Work order
Go through the data line by line from the top, retyping each exactly, and end with the line that contains "Each place is".

Given data
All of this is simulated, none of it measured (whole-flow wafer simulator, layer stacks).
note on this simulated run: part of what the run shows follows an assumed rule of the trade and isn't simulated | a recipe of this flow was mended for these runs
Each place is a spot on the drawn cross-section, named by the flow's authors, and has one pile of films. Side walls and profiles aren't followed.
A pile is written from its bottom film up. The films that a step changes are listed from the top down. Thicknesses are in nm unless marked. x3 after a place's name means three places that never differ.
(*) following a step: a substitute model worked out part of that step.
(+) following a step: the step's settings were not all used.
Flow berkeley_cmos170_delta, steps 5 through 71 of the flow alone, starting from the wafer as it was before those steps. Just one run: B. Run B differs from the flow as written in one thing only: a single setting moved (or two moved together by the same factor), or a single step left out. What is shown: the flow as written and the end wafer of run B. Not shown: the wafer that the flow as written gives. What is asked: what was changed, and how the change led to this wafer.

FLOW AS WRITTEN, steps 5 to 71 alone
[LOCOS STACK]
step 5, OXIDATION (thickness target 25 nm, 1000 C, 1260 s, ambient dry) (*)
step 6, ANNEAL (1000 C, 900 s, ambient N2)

Written reply
All of this is simulated, none of it measured (whole-flow wafer simulator, layer stacks).
note on this simulated run: part of what the run shows follows an assumed rule of the trade and isn't simulated | a recipe of this flow was mended for these runs
Each place is a spot on the drawn cross-section, named by the flow's authors, and has one pile of films. Side walls and profiles aren't followed.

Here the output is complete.